WORK ITEM ▸
Reproduce precisely the lines between the start of the data below and the line with "oooooooooo..oooooooooooooooooooo", both included.

◇ ◇ ◇ ◇ ◇

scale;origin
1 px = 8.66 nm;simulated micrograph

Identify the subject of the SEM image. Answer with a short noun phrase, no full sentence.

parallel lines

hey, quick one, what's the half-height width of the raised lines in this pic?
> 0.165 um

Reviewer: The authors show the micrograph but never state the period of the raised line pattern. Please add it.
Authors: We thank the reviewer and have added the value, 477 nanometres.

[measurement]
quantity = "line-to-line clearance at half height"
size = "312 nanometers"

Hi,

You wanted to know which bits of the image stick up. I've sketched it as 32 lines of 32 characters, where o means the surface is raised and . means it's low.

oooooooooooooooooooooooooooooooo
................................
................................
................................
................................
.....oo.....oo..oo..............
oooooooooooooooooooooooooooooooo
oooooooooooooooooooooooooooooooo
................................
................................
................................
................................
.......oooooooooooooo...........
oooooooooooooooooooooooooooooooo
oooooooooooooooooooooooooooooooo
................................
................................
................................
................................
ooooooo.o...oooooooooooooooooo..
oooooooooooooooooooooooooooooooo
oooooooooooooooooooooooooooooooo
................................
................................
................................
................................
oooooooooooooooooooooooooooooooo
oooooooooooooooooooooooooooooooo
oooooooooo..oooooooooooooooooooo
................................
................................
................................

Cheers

◇ ◇ ◇ ◇ ◇

WORKED SOLUTION ▸
scale;origin
1 px = 8.66 nm;simulated micrograph

Identify the subject of the SEM image. Answer with a short noun phrase, no full sentence.

parallel lines

hey, quick one, what's the half-height width of the raised lines in this pic?
> 0.165 um

Reviewer: The authors show the micrograph but never state the period of the raised line pattern. Please add it.
Authors: We thank the reviewer and have added the value, 477 nanometres.

[measurement]
quantity = "line-to-line clearance at half height"
size = "312 nanometers"

Hi,

You wanted to know which bits of the image stick up. I've sketched it as 32 lines of 32 characters, where o means the surface is raised and . means it's low.

oooooooooooooooooooooooooooooooo
................................
................................
................................
................................
.....oo.....oo..oo..............
oooooooooooooooooooooooooooooooo
oooooooooooooooooooooooooooooooo
................................
................................
................................
................................
.......oooooooooooooo...........
oooooooooooooooooooooooooooooooo
oooooooooooooooooooooooooooooooo
................................
................................
................................
................................
ooooooo.o...oooooooooooooooooo..
oooooooooooooooooooooooooooooooo
oooooooooooooooooooooooooooooooo
................................
................................
................................
................................
oooooooooooooooooooooooooooooooo
oooooooooooooooooooooooooooooooo
oooooooooo..oooooooooooooooooooo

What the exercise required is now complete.